**STUDY MATERIAL**
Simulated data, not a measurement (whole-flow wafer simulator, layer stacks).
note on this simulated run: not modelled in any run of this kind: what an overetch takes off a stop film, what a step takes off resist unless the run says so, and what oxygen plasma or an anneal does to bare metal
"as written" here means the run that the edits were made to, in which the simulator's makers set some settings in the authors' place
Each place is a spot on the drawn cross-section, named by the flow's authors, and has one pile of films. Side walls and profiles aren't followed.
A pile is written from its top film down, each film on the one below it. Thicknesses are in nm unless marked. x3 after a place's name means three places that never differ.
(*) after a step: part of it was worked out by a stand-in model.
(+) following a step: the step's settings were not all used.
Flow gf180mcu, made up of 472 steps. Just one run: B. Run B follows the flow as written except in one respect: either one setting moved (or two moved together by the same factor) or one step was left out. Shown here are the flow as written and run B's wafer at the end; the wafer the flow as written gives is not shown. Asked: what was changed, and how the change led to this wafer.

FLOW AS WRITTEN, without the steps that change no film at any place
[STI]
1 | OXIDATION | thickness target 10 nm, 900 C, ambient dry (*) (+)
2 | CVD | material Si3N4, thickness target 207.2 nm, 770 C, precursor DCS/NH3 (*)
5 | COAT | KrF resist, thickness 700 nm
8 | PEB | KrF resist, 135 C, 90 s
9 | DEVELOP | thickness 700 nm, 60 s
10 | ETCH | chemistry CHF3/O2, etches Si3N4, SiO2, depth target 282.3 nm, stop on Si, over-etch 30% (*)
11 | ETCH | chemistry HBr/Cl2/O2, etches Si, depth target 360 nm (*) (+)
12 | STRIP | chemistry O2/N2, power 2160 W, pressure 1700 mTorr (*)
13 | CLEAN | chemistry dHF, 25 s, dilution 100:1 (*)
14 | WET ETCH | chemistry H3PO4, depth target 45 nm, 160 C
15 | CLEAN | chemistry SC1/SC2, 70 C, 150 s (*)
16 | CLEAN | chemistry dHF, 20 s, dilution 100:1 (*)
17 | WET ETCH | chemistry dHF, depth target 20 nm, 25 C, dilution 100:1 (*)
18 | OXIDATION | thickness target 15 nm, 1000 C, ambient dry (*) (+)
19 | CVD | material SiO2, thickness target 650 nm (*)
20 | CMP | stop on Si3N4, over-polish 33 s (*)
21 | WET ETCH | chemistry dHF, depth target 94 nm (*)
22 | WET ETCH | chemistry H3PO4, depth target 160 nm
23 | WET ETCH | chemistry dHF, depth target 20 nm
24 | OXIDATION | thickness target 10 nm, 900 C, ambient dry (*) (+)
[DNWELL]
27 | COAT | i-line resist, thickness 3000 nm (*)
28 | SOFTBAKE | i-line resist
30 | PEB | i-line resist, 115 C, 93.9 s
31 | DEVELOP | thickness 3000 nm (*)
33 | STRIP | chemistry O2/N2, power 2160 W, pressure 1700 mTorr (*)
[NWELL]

**ACTION ITEM**
A verbatim transcription is required: the first line of the listing, the line containing "the authors' place", and every line between them.

**WRITTEN RESPONSE**
Simulated data, not a measurement (whole-flow wafer simulator, layer stacks).
note on this simulated run: not modelled in any run of this kind: what an overetch takes off a stop film, what a step takes off resist unless the run says so, and what oxygen plasma or an anneal does to bare metal
"as written" here means the run that the edits were made to, in which the simulator's makers set some settings in the authors' place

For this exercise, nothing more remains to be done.